[[ DATA PROVIDED, beginning ]]

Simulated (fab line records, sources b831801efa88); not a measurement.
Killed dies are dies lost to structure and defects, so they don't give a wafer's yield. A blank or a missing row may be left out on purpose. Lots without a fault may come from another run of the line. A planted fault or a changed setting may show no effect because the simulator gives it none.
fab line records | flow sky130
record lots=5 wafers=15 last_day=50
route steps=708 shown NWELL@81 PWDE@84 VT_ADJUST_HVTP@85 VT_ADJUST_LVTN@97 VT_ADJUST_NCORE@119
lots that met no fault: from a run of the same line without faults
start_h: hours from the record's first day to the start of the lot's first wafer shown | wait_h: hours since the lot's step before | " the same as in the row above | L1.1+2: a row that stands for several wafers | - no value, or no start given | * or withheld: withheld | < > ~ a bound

[[ DATA PROVIDED, end ]]

Each entry above should be retyped exactly, with nothing missed.

Simulated (fab line records, sources b831801efa88); not a measurement.
Killed dies are dies lost to structure and defects, so they don't give a wafer's yield. A blank or a missing row may be left out on purpose. Lots without a fault may come from another run of the line. A planted fault or a changed setting may show no effect because the simulator gives it none.
fab line records | flow sky130
record lots=5 wafers=15 last_day=50
route steps=708 shown NWELL@81 PWDE@84 VT_ADJUST_HVTP@85 VT_ADJUST_LVTN@97 VT_ADJUST_NCORE@119
lots that met no fault: from a run of the same line without faults
start_h: hours from the record's first day to the start of the lot's first wafer shown | wait_h: hours since the lot's step before | " the same as in the row above | L1.1+2: a row that stands for several wafers | - no value, or no start given | * or withheld: withheld | < > ~ a bound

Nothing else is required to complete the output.